## [Work task]
This exercise needs the listing below duplicated exactly.

## [Dataset]
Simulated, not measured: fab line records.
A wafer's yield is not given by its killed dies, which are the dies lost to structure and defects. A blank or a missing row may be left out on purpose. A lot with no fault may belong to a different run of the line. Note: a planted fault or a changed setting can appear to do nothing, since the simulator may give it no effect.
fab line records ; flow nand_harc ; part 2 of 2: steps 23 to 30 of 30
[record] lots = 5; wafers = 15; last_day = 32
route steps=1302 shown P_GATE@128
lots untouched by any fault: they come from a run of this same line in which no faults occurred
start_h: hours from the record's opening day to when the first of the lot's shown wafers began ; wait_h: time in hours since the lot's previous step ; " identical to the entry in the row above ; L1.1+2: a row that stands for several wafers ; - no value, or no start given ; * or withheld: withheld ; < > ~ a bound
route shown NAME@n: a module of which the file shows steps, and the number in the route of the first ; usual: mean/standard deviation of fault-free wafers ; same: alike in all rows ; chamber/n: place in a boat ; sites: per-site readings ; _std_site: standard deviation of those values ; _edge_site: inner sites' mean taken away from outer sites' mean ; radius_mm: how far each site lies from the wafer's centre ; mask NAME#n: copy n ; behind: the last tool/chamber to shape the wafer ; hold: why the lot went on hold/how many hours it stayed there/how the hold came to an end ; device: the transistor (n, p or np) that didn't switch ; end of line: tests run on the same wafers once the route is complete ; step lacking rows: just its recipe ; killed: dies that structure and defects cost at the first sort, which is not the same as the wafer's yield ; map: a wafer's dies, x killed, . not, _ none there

## [Written answer]
Simulated, not measured: fab line records.
A wafer's yield is not given by its killed dies, which are the dies lost to structure and defects. A blank or a missing row may be left out on purpose. A lot with no fault may belong to a different run of the line. Note: a planted fault or a changed setting can appear to do nothing, since the simulator may give it no effect.
fab line records ; flow nand_harc ; part 2 of 2: steps 23 to 30 of 30
[record] lots = 5; wafers = 15; last_day = 32
route steps=1302 shown P_GATE@128
lots untouched by any fault: they come from a run of this same line in which no faults occurred
start_h: hours from the record's opening day to when the first of the lot's shown wafers began ; wait_h: time in hours since the lot's previous step ; " identical to the entry in the row above ; L1.1+2: a row that stands for several wafers ; - no value, or no start given ; * or withheld: withheld ; < > ~ a bound
route shown NAME@n: a module of which the file shows steps, and the number in the route of the first ; usual: mean/standard deviation of fault-free wafers ; same: alike in all rows ; chamber/n: place in a boat ; sites: per-site readings ; _std_site: standard deviation of those values ; _edge_site: inner sites' mean taken away from outer sites' mean ; radius_mm: how far each site lies from the wafer's centre ; mask NAME#n: copy n ; behind: the last tool/chamber to shape the wafer ; hold: why the lot went on hold/how many hours it stayed there/how the hold came to an end ; device: the transistor (n, p or np) that didn't switch ; end of line: tests run on the same wafers once the route is complete ; step lacking rows: just its recipe ; killed: dies that structure and defects cost at the first sort, which is not the same as the wafer's yield ; map: a wafer's dies, x killed, . not, _ none there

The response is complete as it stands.